# WORK ITEM:
Return every line of the data exactly as it stands.

^^^^^^^^

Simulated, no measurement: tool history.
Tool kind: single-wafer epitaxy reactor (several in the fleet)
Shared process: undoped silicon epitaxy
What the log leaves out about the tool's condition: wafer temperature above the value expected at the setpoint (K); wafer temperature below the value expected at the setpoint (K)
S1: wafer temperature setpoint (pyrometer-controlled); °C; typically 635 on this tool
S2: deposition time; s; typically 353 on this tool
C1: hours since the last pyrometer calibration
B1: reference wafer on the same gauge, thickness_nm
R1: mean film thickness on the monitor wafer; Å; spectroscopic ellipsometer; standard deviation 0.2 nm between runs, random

^^^^^^^^

# WORKED SOLUTION:
Simulated, no measurement: tool history.
Tool kind: single-wafer epitaxy reactor (several in the fleet)
Shared process: undoped silicon epitaxy
What the log leaves out about the tool's condition: wafer temperature above the value expected at the setpoint (K); wafer temperature below the value expected at the setpoint (K)
S1: wafer temperature setpoint (pyrometer-controlled); °C; typically 635 on this tool
S2: deposition time; s; typically 353 on this tool
C1: hours since the last pyrometer calibration
B1: reference wafer on the same gauge, thickness_nm
R1: mean film thickness on the monitor wafer; Å; spectroscopic ellipsometer; standard deviation 0.2 nm between runs, random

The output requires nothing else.